Excerpted data ::
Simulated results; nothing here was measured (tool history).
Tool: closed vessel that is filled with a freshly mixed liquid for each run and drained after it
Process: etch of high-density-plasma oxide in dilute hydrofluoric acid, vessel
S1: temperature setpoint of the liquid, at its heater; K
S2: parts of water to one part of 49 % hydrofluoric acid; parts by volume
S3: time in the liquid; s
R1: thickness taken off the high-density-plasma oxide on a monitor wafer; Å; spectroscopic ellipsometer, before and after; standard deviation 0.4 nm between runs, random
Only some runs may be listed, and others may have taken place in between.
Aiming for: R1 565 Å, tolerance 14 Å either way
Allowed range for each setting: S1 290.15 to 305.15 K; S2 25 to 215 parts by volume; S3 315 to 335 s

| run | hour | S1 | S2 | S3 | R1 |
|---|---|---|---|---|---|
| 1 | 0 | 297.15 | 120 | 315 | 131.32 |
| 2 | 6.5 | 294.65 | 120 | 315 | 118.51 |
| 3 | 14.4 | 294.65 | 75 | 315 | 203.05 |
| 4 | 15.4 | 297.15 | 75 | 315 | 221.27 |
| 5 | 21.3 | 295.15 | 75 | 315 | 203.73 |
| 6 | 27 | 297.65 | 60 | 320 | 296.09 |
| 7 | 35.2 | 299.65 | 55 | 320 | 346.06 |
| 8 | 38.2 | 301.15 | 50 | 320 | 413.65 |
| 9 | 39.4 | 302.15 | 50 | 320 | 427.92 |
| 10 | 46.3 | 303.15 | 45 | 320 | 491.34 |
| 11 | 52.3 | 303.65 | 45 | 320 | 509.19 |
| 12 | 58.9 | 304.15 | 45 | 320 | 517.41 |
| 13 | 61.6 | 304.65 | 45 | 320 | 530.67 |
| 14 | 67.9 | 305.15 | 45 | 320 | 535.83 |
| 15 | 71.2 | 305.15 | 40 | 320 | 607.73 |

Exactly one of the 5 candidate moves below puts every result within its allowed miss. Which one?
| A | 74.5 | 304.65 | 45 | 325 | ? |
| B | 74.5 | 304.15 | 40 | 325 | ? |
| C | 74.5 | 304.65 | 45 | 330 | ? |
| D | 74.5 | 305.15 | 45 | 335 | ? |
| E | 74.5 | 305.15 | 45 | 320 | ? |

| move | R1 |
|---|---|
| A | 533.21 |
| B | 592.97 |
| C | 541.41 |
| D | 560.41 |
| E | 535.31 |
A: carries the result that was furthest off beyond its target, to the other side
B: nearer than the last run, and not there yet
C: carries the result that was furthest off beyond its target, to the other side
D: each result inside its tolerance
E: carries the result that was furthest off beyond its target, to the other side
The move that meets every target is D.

Brief ::
Set down the lines of the records exactly, from the first one through the line containing "S1: temperature setpoint", and add nothing else.

Answer space ::
Simulated results; nothing here was measured (tool history).
Tool: closed vessel that is filled with a freshly mixed liquid for each run and drained after it
Process: etch of high-density-plasma oxide in dilute hydrofluoric acid, vessel
S1: temperature setpoint of the liquid, at its heater; K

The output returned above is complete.